__Records provided__:
==============================

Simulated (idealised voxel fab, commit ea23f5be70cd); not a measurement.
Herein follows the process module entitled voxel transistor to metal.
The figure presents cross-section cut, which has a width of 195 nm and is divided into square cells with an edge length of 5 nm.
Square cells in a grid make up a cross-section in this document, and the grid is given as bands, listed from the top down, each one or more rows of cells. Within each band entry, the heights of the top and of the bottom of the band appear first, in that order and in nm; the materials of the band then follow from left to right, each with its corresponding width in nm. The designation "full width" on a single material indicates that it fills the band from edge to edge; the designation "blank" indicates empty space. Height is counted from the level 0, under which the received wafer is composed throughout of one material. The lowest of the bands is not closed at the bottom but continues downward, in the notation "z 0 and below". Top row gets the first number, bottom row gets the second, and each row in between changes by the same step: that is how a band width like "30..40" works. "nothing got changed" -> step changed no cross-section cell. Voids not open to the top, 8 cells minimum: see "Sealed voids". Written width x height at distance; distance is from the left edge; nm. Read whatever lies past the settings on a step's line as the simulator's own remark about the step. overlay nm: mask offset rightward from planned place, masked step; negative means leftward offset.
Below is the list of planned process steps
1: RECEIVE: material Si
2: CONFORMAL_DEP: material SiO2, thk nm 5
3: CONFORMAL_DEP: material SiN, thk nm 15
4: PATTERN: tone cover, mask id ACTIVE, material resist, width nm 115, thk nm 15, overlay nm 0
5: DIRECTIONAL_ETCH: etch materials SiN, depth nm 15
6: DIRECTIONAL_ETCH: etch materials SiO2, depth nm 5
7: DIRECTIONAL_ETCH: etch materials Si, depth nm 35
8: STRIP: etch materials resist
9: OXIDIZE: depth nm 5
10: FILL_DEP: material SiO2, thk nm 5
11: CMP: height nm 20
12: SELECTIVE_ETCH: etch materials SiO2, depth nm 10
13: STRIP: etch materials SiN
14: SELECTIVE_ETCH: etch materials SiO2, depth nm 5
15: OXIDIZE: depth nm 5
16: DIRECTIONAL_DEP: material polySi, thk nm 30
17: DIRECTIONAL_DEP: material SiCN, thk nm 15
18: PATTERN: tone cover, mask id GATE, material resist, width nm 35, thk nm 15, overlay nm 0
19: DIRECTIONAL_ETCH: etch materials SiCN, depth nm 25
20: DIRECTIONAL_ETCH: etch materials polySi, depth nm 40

==============================

__Action item__: Copy, please, exactly the lines that start at the first line of the data and end at the line containing "The figure presents", both kept and no others.

__Expected answer__:
Simulated (idealised voxel fab, commit ea23f5be70cd); not a measurement.
Herein follows the process module entitled voxel transistor to metal.
The figure presents cross-section cut, which has a width of 195 nm and is divided into square cells with an edge length of 5 nm.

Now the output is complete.